==============================
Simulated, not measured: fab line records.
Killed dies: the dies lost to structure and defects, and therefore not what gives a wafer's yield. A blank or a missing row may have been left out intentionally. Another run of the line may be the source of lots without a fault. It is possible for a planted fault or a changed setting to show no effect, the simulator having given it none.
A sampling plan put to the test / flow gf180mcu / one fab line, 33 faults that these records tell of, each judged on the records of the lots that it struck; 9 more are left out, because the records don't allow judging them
==============================

> [ASSIGNMENT]: Quote every record above exactly.

> [TASK ANSWER]:
Simulated, not measured: fab line records.
Killed dies: the dies lost to structure and defects, and therefore not what gives a wafer's yield. A blank or a missing row may have been left out intentionally. Another run of the line may be the source of lots without a fault. It is possible for a planted fault or a changed setting to show no effect, the simulator having given it none.
A sampling plan put to the test / flow gf180mcu / one fab line, 33 faults that these records tell of, each judged on the records of the lots that it struck; 9 more are left out, because the records don't allow judging them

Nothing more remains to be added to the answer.